WORK TASK
Repeat the material exactly, leaving no line out.

DATA FOR REVIEW
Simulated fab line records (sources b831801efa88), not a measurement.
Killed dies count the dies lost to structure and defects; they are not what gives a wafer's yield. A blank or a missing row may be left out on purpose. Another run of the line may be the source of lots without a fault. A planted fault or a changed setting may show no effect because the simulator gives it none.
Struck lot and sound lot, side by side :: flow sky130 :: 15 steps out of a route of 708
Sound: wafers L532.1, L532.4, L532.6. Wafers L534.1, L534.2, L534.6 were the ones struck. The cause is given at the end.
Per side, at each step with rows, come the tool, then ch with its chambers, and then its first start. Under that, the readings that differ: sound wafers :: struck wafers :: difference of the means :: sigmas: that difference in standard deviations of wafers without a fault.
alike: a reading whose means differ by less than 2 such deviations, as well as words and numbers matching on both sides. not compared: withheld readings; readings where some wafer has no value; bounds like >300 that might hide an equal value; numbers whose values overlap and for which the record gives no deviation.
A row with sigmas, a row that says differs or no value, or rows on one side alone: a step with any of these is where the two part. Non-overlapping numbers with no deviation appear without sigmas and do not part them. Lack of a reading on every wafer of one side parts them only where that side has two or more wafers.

ANSWER SECTION
Simulated fab line records (sources b831801efa88), not a measurement.
Killed dies count the dies lost to structure and defects; they are not what gives a wafer's yield. A blank or a missing row may be left out on purpose. Another run of the line may be the source of lots without a fault. A planted fault or a changed setting may show no effect because the simulator gives it none.
Struck lot and sound lot, side by side :: flow sky130 :: 15 steps out of a route of 708
Sound: wafers L532.1, L532.4, L532.6. Wafers L534.1, L534.2, L534.6 were the ones struck. The cause is given at the end.
Per side, at each step with rows, come the tool, then ch with its chambers, and then its first start. Under that, the readings that differ: sound wafers :: struck wafers :: difference of the means :: sigmas: that difference in standard deviations of wafers without a fault.
alike: a reading whose means differ by less than 2 such deviations, as well as words and numbers matching on both sides. not compared: withheld readings; readings where some wafer has no value; bounds like >300 that might hide an equal value; numbers whose values overlap and for which the record gives no deviation.
A row with sigmas, a row that says differs or no value, or rows on one side alone: a step with any of these is where the two part. Non-overlapping numbers with no deviation appear without sigmas and do not part them. Lack of a reading on every wafer of one side parts them only where that side has two or more wafers.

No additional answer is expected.